■ WORK TASK ■
Exactly retype the lines of the material from its first line to the line with "This is section", including both.

■ EXCERPTED RECORDS ■
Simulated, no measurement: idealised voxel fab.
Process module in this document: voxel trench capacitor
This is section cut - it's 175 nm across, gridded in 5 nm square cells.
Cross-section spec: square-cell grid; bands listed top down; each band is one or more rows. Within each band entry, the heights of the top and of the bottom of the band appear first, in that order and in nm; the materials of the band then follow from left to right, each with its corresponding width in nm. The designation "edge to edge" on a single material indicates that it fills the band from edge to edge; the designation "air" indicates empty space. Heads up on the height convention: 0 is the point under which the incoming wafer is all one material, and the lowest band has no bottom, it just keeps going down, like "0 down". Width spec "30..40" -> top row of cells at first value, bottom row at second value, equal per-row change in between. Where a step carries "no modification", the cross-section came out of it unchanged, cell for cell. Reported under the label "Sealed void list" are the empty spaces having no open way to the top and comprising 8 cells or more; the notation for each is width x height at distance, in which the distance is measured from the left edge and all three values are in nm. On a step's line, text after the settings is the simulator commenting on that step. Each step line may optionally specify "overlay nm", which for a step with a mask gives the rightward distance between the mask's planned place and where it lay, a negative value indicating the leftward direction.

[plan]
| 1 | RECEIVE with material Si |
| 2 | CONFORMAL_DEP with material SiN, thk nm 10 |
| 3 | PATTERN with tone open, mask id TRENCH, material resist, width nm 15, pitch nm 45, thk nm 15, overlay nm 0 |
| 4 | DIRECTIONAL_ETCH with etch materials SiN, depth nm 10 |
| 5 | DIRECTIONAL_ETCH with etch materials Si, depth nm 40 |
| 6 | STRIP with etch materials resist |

■ TASK RESULT ■
Simulated, no measurement: idealised voxel fab.
Process module in this document: voxel trench capacitor
This is section cut - it's 175 nm across, gridded in 5 nm square cells.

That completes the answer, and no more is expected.